%%

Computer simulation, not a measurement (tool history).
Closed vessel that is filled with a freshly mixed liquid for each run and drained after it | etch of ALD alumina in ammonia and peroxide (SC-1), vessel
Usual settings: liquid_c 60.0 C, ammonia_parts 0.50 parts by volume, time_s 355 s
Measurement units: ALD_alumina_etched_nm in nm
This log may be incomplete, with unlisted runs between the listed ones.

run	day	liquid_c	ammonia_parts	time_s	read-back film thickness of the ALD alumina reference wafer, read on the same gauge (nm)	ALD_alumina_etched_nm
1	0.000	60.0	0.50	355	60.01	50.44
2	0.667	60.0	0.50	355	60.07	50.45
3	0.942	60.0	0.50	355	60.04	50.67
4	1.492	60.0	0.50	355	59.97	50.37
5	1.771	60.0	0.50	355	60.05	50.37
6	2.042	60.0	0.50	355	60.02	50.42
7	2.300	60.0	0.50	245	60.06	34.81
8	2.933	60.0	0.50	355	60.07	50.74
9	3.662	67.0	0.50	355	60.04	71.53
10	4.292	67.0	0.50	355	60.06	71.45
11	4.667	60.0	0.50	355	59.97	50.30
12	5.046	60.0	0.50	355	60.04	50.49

%%

* **Action item**
Write out the data again in full. Match it exactly.

* **Response box**
Computer simulation, not a measurement (tool history).
Closed vessel that is filled with a freshly mixed liquid for each run and drained after it | etch of ALD alumina in ammonia and peroxide (SC-1), vessel
Usual settings: liquid_c 60.0 C, ammonia_parts 0.50 parts by volume, time_s 355 s
Measurement units: ALD_alumina_etched_nm in nm
This log may be incomplete, with unlisted runs between the listed ones.

run	day	liquid_c	ammonia_parts	time_s	read-back film thickness of the ALD alumina reference wafer, read on the same gauge (nm)	ALD_alumina_etched_nm
1	0.000	60.0	0.50	355	60.01	50.44
2	0.667	60.0	0.50	355	60.07	50.45
3	0.942	60.0	0.50	355	60.04	50.67
4	1.492	60.0	0.50	355	59.97	50.37
5	1.771	60.0	0.50	355	60.05	50.37
6	2.042	60.0	0.50	355	60.02	50.42
7	2.300	60.0	0.50	245	60.06	34.81
8	2.933	60.0	0.50	355	60.07	50.74
9	3.662	67.0	0.50	355	60.04	71.53
10	4.292	67.0	0.50	355	60.06	71.45
11	4.667	60.0	0.50	355	59.97	50.30
12	5.046	60.0	0.50	355	60.04	50.49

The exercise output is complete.